◆ ◆ ◆ ◆ ◆

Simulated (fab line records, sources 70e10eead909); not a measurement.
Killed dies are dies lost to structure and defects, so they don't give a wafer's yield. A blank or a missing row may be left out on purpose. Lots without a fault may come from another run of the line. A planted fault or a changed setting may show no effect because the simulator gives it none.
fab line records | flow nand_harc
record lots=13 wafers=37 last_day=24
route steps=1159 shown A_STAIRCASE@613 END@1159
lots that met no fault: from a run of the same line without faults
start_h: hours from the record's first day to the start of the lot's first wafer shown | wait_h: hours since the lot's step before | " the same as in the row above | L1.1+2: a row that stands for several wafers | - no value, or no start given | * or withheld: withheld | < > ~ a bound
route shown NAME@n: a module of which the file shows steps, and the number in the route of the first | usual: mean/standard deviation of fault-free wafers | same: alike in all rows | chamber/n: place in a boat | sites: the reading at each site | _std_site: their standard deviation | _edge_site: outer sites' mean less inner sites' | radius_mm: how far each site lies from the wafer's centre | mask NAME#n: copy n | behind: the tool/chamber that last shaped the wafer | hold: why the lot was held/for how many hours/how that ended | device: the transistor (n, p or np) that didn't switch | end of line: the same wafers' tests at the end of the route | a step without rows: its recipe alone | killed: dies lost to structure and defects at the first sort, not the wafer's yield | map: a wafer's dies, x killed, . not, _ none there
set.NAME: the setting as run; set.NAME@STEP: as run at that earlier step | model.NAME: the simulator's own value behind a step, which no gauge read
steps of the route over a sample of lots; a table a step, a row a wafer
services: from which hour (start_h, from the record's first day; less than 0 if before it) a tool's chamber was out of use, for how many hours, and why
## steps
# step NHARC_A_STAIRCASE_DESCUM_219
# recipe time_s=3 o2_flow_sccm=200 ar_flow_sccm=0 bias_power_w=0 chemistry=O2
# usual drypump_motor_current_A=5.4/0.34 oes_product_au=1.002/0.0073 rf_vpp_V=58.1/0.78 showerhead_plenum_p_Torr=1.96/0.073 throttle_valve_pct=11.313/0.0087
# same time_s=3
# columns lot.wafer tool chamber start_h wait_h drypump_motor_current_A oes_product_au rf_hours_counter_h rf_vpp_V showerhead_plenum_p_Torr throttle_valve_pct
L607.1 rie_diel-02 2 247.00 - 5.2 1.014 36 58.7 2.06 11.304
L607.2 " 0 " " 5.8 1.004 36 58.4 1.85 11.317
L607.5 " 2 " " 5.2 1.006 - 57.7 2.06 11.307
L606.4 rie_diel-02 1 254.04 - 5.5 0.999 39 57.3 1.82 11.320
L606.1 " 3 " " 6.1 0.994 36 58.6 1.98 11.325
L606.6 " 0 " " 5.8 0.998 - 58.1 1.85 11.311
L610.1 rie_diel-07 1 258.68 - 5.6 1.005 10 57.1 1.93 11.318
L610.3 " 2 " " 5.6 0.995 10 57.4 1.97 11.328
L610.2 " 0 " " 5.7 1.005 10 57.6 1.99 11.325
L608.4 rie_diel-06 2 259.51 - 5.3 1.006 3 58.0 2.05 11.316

◆ ◆ ◆ ◆ ◆

Requirement: Please return the lines above exactly, from the first one down to the line with "lots that met", and stop after that line.

Written reply:
Simulated (fab line records, sources 70e10eead909); not a measurement.
Killed dies are dies lost to structure and defects, so they don't give a wafer's yield. A blank or a missing row may be left out on purpose. Lots without a fault may come from another run of the line. A planted fault or a changed setting may show no effect because the simulator gives it none.
fab line records | flow nand_harc
record lots=13 wafers=37 last_day=24
route steps=1159 shown A_STAIRCASE@613 END@1159
lots that met no fault: from a run of the same line without faults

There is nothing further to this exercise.